**Activity**
Please repeat the lines below exactly. Begin with the line containing "3) CONFORMAL_DEP with material SiCN, thk nm 5" and go on through the line containing "11) CONFORMAL_DEP with".

**Records supplied**
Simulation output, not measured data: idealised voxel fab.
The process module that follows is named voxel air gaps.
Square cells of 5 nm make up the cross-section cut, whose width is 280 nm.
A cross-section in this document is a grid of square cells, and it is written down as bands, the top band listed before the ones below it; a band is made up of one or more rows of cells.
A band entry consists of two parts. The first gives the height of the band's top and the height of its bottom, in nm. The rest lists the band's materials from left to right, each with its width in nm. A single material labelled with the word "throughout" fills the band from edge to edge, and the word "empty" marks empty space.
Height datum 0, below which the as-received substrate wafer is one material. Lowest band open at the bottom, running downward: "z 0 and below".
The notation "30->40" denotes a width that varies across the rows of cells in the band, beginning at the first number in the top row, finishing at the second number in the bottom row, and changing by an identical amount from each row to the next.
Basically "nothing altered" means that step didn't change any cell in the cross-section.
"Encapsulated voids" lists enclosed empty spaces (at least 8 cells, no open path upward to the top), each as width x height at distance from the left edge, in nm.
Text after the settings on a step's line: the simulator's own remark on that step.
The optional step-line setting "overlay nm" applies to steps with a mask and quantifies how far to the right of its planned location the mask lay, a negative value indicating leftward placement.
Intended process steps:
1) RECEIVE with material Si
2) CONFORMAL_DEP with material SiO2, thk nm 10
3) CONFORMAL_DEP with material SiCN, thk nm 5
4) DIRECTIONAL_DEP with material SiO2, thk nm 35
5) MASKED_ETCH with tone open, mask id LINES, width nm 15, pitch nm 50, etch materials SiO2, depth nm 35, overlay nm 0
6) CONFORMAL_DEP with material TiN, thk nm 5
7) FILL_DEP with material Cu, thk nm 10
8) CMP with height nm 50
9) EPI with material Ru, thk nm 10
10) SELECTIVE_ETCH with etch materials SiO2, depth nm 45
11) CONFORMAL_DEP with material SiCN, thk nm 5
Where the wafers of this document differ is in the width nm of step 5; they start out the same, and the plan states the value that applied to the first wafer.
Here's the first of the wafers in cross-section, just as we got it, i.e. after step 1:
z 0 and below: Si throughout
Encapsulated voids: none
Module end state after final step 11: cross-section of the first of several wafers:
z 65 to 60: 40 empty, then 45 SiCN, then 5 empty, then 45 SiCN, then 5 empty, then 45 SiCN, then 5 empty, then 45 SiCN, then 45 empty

**Worked solution**
3) CONFORMAL_DEP with material SiCN, thk nm 5
4) DIRECTIONAL_DEP with material SiO2, thk nm 35
5) MASKED_ETCH with tone open, mask id LINES, width nm 15, pitch nm 50, etch materials SiO2, depth nm 35, overlay nm 0
6) CONFORMAL_DEP with material TiN, thk nm 5
7) FILL_DEP with material Cu, thk nm 10
8) CMP with height nm 50
9) EPI with material Ru, thk nm 10
10) SELECTIVE_ETCH with etch materials SiO2, depth nm 45
11) CONFORMAL_DEP with material SiCN, thk nm 5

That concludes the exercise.